### ACTIVITY
Return each entry exactly, omitting nothing.

.....
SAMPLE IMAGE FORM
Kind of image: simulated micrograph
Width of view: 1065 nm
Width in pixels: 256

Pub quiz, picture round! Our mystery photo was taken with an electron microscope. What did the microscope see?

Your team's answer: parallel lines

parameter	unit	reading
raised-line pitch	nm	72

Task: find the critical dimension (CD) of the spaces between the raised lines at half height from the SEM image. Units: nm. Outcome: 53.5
.....

### ANSWER SPACE
SAMPLE IMAGE FORM
Kind of image: simulated micrograph
Width of view: 1065 nm
Width in pixels: 256

Pub quiz, picture round! Our mystery photo was taken with an electron microscope. What did the microscope see?

Your team's answer: parallel lines

parameter	unit	reading
raised-line pitch	nm	72

Task: find the critical dimension (CD) of the spaces between the raised lines at half height from the SEM image. Units: nm. Outcome: 53.5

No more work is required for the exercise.